[[ Data under study, beginning ]]
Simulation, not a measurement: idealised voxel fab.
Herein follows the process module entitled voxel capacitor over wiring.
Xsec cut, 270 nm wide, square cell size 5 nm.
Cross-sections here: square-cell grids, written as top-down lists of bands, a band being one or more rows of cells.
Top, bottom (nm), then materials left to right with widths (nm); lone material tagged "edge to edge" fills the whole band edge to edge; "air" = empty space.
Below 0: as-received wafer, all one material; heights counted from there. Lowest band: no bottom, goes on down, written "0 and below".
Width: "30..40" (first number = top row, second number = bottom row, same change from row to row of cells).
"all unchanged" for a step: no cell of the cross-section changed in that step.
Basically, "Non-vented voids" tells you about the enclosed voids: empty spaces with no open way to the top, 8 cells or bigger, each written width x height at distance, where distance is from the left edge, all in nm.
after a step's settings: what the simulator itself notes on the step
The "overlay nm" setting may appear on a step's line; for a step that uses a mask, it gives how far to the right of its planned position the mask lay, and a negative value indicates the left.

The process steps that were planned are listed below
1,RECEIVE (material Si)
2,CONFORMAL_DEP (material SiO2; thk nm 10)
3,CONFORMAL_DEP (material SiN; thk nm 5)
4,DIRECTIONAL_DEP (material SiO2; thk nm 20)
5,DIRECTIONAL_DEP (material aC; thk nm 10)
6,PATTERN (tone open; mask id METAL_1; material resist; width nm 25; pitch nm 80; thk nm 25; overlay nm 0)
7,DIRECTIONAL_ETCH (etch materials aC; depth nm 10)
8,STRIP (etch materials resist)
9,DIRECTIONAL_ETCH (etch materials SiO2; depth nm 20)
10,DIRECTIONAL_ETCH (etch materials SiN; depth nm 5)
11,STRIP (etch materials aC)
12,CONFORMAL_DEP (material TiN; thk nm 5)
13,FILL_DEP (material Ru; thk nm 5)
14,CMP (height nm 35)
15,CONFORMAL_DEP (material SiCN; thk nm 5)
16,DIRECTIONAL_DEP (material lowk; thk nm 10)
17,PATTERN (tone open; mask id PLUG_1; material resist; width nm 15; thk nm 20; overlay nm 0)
[[ Data under study, end ]]

Action item:
Using the entries above, quote each line verbatim from the first through the line that contains "Cross-sections here: square-cell".

Response:
Simulation, not a measurement: idealised voxel fab.
Herein follows the process module entitled voxel capacitor over wiring.
Xsec cut, 270 nm wide, square cell size 5 nm.
Cross-sections here: square-cell grids, written as top-down lists of bands, a band being one or more rows of cells.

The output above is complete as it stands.